### STORED DATA:
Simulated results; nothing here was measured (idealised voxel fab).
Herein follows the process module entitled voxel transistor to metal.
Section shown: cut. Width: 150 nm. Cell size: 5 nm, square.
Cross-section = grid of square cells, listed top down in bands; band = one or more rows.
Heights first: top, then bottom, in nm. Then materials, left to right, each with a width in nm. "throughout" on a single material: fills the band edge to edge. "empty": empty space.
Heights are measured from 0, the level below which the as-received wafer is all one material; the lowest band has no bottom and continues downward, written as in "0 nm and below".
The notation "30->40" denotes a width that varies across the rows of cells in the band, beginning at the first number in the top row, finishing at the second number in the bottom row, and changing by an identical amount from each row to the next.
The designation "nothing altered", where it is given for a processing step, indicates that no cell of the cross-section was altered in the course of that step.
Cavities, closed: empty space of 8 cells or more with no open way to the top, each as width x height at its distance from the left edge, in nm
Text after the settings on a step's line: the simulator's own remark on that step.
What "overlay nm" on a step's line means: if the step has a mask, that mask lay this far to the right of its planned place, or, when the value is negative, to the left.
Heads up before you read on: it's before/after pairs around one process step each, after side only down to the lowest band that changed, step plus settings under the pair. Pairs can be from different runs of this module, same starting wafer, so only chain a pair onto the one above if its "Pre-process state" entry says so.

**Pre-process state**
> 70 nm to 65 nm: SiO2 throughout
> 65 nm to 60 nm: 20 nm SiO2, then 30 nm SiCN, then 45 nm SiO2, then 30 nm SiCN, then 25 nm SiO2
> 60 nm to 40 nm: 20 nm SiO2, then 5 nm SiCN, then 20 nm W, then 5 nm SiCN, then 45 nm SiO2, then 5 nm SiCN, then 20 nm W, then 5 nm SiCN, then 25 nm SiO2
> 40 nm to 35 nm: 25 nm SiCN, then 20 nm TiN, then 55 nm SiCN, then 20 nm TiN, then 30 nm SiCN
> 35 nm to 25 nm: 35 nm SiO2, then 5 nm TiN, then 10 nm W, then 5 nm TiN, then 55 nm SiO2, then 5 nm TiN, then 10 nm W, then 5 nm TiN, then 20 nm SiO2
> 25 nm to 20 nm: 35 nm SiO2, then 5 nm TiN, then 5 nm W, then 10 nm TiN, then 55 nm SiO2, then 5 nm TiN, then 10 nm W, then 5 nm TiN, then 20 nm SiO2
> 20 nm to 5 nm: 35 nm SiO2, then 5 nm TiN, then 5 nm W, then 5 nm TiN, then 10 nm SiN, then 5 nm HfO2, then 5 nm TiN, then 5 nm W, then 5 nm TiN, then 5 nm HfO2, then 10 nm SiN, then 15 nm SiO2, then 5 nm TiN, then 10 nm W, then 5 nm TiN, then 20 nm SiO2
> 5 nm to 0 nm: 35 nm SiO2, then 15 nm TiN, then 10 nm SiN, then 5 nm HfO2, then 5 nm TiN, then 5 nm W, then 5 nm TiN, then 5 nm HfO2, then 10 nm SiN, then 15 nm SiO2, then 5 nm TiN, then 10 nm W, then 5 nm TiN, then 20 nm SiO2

### ACTION ITEM:
Write out the listing's lines exactly, from its first line through the line that contains "Cross-section = grid", and stop there.

### RESPONSE BOX:
Simulated results; nothing here was measured (idealised voxel fab).
Herein follows the process module entitled voxel transistor to metal.
Section shown: cut. Width: 150 nm. Cell size: 5 nm, square.
Cross-section = grid of square cells, listed top down in bands; band = one or more rows.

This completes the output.